═══
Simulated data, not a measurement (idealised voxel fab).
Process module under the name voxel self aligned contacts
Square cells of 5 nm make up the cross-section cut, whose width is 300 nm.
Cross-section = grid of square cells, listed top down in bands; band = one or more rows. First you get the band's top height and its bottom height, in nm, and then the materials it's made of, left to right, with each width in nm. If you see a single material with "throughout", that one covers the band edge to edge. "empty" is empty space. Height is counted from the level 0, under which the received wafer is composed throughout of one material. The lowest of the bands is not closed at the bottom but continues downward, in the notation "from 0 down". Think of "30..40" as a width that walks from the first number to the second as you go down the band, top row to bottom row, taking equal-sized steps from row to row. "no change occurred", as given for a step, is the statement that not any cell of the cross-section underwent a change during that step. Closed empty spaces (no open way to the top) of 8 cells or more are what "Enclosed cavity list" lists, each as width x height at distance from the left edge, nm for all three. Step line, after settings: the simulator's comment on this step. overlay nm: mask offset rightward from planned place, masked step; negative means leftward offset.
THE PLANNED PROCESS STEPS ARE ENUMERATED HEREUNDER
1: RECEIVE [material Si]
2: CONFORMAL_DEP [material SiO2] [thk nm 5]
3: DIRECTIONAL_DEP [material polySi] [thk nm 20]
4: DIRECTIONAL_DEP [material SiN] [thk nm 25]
═══

> [Work task] Reproduce the whole listing above exactly.

> [Your response]
Simulated data, not a measurement (idealised voxel fab).
Process module under the name voxel self aligned contacts
Square cells of 5 nm make up the cross-section cut, whose width is 300 nm.
Cross-section = grid of square cells, listed top down in bands; band = one or more rows. First you get the band's top height and its bottom height, in nm, and then the materials it's made of, left to right, with each width in nm. If you see a single material with "throughout", that one covers the band edge to edge. "empty" is empty space. Height is counted from the level 0, under which the received wafer is composed throughout of one material. The lowest of the bands is not closed at the bottom but continues downward, in the notation "from 0 down". Think of "30..40" as a width that walks from the first number to the second as you go down the band, top row to bottom row, taking equal-sized steps from row to row. "no change occurred", as given for a step, is the statement that not any cell of the cross-section underwent a change during that step. Closed empty spaces (no open way to the top) of 8 cells or more are what "Enclosed cavity list" lists, each as width x height at distance from the left edge, nm for all three. Step line, after settings: the simulator's comment on this step. overlay nm: mask offset rightward from planned place, masked step; negative means leftward offset.
THE PLANNED PROCESS STEPS ARE ENUMERATED HEREUNDER
1: RECEIVE [material Si]
2: CONFORMAL_DEP [material SiO2] [thk nm 5]
3: DIRECTIONAL_DEP [material polySi] [thk nm 20]
4: DIRECTIONAL_DEP [material SiN] [thk nm 25]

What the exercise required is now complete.